#### WORK REQUEST:
Only the lines from the beginning of the data below through the line containing "Flagged at NHARC_P_GATE_CD_MEAS_91: reading" belong in the response, each copied exactly.

#### RECORDS PROVIDED:
_ _ _ _ _

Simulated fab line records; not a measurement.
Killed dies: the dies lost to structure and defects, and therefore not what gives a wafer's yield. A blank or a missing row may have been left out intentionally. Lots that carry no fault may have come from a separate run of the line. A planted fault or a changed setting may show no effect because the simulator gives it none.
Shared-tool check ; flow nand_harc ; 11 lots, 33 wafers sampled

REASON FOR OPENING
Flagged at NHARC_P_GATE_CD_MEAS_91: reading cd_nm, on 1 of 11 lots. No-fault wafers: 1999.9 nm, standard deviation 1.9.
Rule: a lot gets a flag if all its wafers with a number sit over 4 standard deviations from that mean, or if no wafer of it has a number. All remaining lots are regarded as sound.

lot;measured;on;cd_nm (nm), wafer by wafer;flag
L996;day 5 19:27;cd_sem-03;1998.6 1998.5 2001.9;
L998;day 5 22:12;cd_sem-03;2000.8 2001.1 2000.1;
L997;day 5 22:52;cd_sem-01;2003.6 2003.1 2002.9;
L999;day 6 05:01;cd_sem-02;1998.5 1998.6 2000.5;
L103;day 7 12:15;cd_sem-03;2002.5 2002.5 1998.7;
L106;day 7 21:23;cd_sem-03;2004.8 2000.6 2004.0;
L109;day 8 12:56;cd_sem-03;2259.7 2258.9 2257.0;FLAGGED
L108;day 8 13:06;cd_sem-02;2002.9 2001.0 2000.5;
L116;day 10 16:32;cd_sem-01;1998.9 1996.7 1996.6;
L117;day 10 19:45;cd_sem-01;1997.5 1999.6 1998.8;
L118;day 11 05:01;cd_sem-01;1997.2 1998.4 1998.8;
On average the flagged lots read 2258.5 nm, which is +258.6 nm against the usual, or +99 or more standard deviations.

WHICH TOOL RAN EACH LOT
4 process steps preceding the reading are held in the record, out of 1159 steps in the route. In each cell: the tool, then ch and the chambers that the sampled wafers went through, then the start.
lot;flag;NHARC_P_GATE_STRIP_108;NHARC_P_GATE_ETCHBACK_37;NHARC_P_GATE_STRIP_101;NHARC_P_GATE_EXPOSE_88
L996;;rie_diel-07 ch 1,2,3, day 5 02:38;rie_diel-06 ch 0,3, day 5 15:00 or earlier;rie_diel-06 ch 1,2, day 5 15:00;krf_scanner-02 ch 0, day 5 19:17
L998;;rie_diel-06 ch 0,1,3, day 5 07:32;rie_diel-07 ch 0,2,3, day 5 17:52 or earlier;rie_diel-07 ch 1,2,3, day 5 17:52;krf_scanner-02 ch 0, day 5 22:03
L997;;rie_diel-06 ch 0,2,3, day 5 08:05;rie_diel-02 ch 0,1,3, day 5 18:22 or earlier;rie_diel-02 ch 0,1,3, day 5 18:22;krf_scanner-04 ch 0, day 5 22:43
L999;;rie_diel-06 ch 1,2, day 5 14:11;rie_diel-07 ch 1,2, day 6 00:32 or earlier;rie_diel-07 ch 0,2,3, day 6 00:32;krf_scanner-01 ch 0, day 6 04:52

_ _ _ _ _

#### RESPONSE:
Simulated fab line records; not a measurement.
Killed dies: the dies lost to structure and defects, and therefore not what gives a wafer's yield. A blank or a missing row may have been left out intentionally. Lots that carry no fault may have come from a separate run of the line. A planted fault or a changed setting may show no effect because the simulator gives it none.
Shared-tool check ; flow nand_harc ; 11 lots, 33 wafers sampled

REASON FOR OPENING
Flagged at NHARC_P_GATE_CD_MEAS_91: reading cd_nm, on 1 of 11 lots. No-fault wafers: 1999.9 nm, standard deviation 1.9.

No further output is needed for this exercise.